━━━ Given entries ━━━

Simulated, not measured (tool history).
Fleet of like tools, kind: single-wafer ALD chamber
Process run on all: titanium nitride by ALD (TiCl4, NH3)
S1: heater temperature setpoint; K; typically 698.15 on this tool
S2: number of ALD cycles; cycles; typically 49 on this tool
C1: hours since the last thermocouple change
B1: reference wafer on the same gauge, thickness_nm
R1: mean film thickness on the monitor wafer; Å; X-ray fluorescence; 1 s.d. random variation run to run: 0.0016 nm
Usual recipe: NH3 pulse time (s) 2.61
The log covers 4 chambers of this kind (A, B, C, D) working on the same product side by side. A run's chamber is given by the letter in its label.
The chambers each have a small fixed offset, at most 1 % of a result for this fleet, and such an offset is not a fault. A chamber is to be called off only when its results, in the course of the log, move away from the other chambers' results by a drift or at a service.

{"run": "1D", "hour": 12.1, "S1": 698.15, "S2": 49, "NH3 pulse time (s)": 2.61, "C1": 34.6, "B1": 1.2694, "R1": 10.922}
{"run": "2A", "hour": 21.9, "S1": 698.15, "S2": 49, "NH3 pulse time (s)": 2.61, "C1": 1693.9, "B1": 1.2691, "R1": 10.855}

━━━

### Brief
After reading the lines above, reproduce them all exactly.

### Task answer
Simulated, not measured (tool history).
Fleet of like tools, kind: single-wafer ALD chamber
Process run on all: titanium nitride by ALD (TiCl4, NH3)
S1: heater temperature setpoint; K; typically 698.15 on this tool
S2: number of ALD cycles; cycles; typically 49 on this tool
C1: hours since the last thermocouple change
B1: reference wafer on the same gauge, thickness_nm
R1: mean film thickness on the monitor wafer; Å; X-ray fluorescence; 1 s.d. random variation run to run: 0.0016 nm
Usual recipe: NH3 pulse time (s) 2.61
The log covers 4 chambers of this kind (A, B, C, D) working on the same product side by side. A run's chamber is given by the letter in its label.
The chambers each have a small fixed offset, at most 1 % of a result for this fleet, and such an offset is not a fault. A chamber is to be called off only when its results, in the course of the log, move away from the other chambers' results by a drift or at a service.

{"run": "1D", "hour": 12.1, "S1": 698.15, "S2": 49, "NH3 pulse time (s)": 2.61, "C1": 34.6, "B1": 1.2694, "R1": 10.922}
{"run": "2A", "hour": 21.9, "S1": 698.15, "S2": 49, "NH3 pulse time (s)": 2.61, "C1": 1693.9, "B1": 1.2691, "R1": 10.855}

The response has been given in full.